#### TASK ITEM:
Nothing in the listing below should be skipped, so transcribe it all exactly.

#### INFORMATION SUPPLIED:
======
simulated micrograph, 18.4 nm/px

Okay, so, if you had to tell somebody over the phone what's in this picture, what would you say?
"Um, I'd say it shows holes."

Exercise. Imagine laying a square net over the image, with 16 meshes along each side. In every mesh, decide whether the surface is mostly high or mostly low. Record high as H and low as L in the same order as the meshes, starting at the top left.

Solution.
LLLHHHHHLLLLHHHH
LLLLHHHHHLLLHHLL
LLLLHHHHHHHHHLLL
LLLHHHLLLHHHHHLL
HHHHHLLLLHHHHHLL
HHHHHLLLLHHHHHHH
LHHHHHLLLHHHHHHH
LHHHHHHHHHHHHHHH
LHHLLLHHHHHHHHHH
======

#### ANSWER BOX:
simulated micrograph, 18.4 nm/px

Okay, so, if you had to tell somebody over the phone what's in this picture, what would you say?
"Um, I'd say it shows holes."

Exercise. Imagine laying a square net over the image, with 16 meshes along each side. In every mesh, decide whether the surface is mostly high or mostly low. Record high as H and low as L in the same order as the meshes, starting at the top left.

Solution.
LLLHHHHHLLLLHHHH
LLLLHHHHHLLLHHLL
LLLLHHHHHHHHHLLL
LLLHHHLLLHHHHHLL
HHHHHLLLLHHHHHLL
HHHHHLLLLHHHHHHH
LHHHHHLLLHHHHHHH
LHHHHHHHHHHHHHHH
LHHLLLHHHHHHHHHH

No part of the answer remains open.